=== LISTED ENTRIES ===
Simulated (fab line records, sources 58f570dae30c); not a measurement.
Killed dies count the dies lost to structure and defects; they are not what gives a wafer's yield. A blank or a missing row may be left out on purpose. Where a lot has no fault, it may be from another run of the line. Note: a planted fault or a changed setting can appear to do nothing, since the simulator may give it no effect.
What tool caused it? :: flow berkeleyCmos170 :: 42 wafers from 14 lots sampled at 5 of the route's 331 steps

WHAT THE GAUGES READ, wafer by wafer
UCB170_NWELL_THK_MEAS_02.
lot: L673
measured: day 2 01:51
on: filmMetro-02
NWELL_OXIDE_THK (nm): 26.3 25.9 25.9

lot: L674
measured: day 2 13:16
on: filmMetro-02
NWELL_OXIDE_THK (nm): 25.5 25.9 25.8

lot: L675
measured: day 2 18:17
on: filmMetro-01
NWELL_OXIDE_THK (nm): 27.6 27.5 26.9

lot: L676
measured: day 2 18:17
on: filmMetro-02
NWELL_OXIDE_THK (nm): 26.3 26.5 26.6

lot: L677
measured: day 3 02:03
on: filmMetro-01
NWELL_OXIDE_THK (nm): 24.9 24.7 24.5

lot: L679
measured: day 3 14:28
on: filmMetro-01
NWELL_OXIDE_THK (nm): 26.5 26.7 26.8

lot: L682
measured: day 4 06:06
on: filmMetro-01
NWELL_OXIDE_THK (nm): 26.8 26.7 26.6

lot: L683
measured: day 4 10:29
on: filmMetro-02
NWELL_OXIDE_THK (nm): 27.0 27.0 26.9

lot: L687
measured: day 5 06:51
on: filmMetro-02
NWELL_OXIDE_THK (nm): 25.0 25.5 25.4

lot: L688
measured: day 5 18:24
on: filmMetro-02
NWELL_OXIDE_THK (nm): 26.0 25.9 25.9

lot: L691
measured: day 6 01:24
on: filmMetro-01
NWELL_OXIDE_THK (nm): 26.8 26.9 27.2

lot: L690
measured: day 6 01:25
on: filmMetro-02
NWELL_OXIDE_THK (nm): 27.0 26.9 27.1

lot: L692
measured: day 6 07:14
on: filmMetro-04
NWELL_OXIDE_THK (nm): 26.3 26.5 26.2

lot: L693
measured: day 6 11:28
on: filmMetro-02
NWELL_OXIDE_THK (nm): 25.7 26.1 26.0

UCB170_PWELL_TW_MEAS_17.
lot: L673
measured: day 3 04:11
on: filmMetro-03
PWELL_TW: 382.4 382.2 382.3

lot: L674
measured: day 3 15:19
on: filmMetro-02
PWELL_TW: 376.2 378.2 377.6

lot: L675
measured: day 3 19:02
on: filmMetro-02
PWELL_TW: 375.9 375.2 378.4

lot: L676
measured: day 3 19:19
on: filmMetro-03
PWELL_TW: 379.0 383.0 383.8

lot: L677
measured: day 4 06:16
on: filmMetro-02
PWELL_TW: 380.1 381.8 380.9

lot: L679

=== ACTIVITY ===
Output, unchanged, the lines of the listing above from the first one through the one holding "PWELL_TW: 380.1 381.8 380.9". Leave out every line after it.

=== WRITTEN ANSWER ===
Simulated (fab line records, sources 58f570dae30c); not a measurement.
Killed dies count the dies lost to structure and defects; they are not what gives a wafer's yield. A blank or a missing row may be left out on purpose. Where a lot has no fault, it may be from another run of the line. Note: a planted fault or a changed setting can appear to do nothing, since the simulator may give it no effect.
What tool caused it? :: flow berkeleyCmos170 :: 42 wafers from 14 lots sampled at 5 of the route's 331 steps

WHAT THE GAUGES READ, wafer by wafer
UCB170_NWELL_THK_MEAS_02.
lot: L673
measured: day 2 01:51
on: filmMetro-02
NWELL_OXIDE_THK (nm): 26.3 25.9 25.9

lot: L674
measured: day 2 13:16
on: filmMetro-02
NWELL_OXIDE_THK (nm): 25.5 25.9 25.8

lot: L675
measured: day 2 18:17
on: filmMetro-01
NWELL_OXIDE_THK (nm): 27.6 27.5 26.9

lot: L676
measured: day 2 18:17
on: filmMetro-02
NWELL_OXIDE_THK (nm): 26.3 26.5 26.6

lot: L677
measured: day 3 02:03
on: filmMetro-01
NWELL_OXIDE_THK (nm): 24.9 24.7 24.5

lot: L679
measured: day 3 14:28
on: filmMetro-01
NWELL_OXIDE_THK (nm): 26.5 26.7 26.8

lot: L682
measured: day 4 06:06
on: filmMetro-01
NWELL_OXIDE_THK (nm): 26.8 26.7 26.6

lot: L683
measured: day 4 10:29
on: filmMetro-02
NWELL_OXIDE_THK (nm): 27.0 27.0 26.9

lot: L687
measured: day 5 06:51
on: filmMetro-02
NWELL_OXIDE_THK (nm): 25.0 25.5 25.4

lot: L688
measured: day 5 18:24
on: filmMetro-02
NWELL_OXIDE_THK (nm): 26.0 25.9 25.9

lot: L691
measured: day 6 01:24
on: filmMetro-01
NWELL_OXIDE_THK (nm): 26.8 26.9 27.2

lot: L690
measured: day 6 01:25
on: filmMetro-02
NWELL_OXIDE_THK (nm): 27.0 26.9 27.1

lot: L692
measured: day 6 07:14
on: filmMetro-04
NWELL_OXIDE_THK (nm): 26.3 26.5 26.2

lot: L693
measured: day 6 11:28
on: filmMetro-02
NWELL_OXIDE_THK (nm): 25.7 26.1 26.0

UCB170_PWELL_TW_MEAS_17.
lot: L673
measured: day 3 04:11
on: filmMetro-03
PWELL_TW: 382.4 382.2 382.3

lot: L674
measured: day 3 15:19
on: filmMetro-02
PWELL_TW: 376.2 378.2 377.6

lot: L675
measured: day 3 19:02
on: filmMetro-02
PWELL_TW: 375.9 375.2 378.4

lot: L676
measured: day 3 19:19
on: filmMetro-03
PWELL_TW: 379.0 383.0 383.8

lot: L677
measured: day 4 06:16
on: filmMetro-02
PWELL_TW: 380.1 381.8 380.9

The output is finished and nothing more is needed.